▶ [Record excerpts]
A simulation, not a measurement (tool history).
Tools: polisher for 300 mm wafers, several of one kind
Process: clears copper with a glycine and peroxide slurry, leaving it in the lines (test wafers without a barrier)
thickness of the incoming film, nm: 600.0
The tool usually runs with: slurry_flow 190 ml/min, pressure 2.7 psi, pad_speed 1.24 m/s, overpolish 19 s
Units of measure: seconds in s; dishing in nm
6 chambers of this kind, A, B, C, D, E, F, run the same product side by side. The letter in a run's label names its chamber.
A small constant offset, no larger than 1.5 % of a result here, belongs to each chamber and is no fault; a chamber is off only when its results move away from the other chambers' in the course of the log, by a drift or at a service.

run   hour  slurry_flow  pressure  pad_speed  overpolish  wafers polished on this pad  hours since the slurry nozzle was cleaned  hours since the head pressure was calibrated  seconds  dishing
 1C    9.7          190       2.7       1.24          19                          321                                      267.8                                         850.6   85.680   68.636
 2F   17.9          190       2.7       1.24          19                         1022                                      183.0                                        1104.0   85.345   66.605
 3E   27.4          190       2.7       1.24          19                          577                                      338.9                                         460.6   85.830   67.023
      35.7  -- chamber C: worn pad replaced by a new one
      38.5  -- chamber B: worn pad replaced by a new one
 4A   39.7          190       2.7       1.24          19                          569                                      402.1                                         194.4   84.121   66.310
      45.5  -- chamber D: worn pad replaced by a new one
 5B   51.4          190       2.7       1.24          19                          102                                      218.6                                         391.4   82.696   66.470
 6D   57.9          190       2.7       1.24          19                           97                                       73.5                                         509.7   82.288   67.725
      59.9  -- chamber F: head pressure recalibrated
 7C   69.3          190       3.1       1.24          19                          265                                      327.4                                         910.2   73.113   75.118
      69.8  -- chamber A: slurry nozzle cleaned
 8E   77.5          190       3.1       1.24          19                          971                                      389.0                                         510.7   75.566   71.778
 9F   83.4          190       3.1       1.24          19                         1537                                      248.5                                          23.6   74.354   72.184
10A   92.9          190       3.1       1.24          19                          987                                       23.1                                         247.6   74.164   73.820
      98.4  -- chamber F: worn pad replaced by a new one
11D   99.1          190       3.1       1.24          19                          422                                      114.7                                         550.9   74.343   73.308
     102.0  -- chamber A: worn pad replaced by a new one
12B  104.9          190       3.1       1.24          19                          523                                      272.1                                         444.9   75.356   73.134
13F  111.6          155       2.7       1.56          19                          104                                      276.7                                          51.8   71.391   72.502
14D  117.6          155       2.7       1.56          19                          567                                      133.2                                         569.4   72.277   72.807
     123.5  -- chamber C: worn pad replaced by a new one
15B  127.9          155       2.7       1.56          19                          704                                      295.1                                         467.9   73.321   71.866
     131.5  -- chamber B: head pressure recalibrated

▶ [Brief] Your task is to quote the lines above, beginning with the first and ending with the one that holds "D: worn pad replaced by a new one".

▶ [Worked solution]
A simulation, not a measurement (tool history).
Tools: polisher for 300 mm wafers, several of one kind
Process: clears copper with a glycine and peroxide slurry, leaving it in the lines (test wafers without a barrier)
thickness of the incoming film, nm: 600.0
The tool usually runs with: slurry_flow 190 ml/min, pressure 2.7 psi, pad_speed 1.24 m/s, overpolish 19 s
Units of measure: seconds in s; dishing in nm
6 chambers of this kind, A, B, C, D, E, F, run the same product side by side. The letter in a run's label names its chamber.
A small constant offset, no larger than 1.5 % of a result here, belongs to each chamber and is no fault; a chamber is off only when its results move away from the other chambers' in the course of the log, by a drift or at a service.

run   hour  slurry_flow  pressure  pad_speed  overpolish  wafers polished on this pad  hours since the slurry nozzle was cleaned  hours since the head pressure was calibrated  seconds  dishing
 1C    9.7          190       2.7       1.24          19                          321                                      267.8                                         850.6   85.680   68.636
 2F   17.9          190       2.7       1.24          19                         1022                                      183.0                                        1104.0   85.345   66.605
 3E   27.4          190       2.7       1.24          19                          577                                      338.9                                         460.6   85.830   67.023
      35.7  -- chamber C: worn pad replaced by a new one
      38.5  -- chamber B: worn pad replaced by a new one
 4A   39.7          190       2.7       1.24          19                          569                                      402.1                                         194.4   84.121   66.310
      45.5  -- chamber D: worn pad replaced by a new one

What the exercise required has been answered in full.